### DATA FOR REVIEW
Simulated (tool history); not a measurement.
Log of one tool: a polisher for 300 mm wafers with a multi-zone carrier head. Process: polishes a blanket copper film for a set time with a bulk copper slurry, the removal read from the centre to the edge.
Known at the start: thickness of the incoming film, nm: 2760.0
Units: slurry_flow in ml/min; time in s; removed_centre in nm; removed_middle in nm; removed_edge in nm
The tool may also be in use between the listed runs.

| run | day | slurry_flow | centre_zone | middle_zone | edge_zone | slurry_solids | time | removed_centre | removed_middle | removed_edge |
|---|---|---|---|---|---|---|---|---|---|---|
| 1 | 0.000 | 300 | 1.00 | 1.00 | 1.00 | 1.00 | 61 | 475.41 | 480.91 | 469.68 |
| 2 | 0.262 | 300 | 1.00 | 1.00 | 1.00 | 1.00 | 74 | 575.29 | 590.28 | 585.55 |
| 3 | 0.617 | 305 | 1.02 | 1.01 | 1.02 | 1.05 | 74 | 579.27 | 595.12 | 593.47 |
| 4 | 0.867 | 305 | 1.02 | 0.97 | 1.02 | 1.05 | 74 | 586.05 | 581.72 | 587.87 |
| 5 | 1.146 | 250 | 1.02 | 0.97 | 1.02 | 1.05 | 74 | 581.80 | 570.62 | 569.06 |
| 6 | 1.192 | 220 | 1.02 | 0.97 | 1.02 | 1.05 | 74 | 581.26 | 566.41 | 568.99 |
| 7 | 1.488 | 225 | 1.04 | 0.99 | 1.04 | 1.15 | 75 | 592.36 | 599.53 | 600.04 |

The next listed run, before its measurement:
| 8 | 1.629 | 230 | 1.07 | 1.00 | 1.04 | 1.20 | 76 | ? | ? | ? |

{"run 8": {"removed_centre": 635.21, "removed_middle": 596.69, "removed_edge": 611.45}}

### ACTIVITY
Find the line with "480.91 | 469.68 |" in the entries above. Retype it and each line after it, exactly, through the line with "The next listed", and stop there.

### TASK ANSWER
| 1 | 0.000 | 300 | 1.00 | 1.00 | 1.00 | 1.00 | 61 | 475.41 | 480.91 | 469.68 |
| 2 | 0.262 | 300 | 1.00 | 1.00 | 1.00 | 1.00 | 74 | 575.29 | 590.28 | 585.55 |
| 3 | 0.617 | 305 | 1.02 | 1.01 | 1.02 | 1.05 | 74 | 579.27 | 595.12 | 593.47 |
| 4 | 0.867 | 305 | 1.02 | 0.97 | 1.02 | 1.05 | 74 | 586.05 | 581.72 | 587.87 |
| 5 | 1.146 | 250 | 1.02 | 0.97 | 1.02 | 1.05 | 74 | 581.80 | 570.62 | 569.06 |
| 6 | 1.192 | 220 | 1.02 | 0.97 | 1.02 | 1.05 | 74 | 581.26 | 566.41 | 568.99 |
| 7 | 1.488 | 225 | 1.04 | 0.99 | 1.04 | 1.15 | 75 | 592.36 | 599.53 | 600.04 |

The next listed run, before its measurement:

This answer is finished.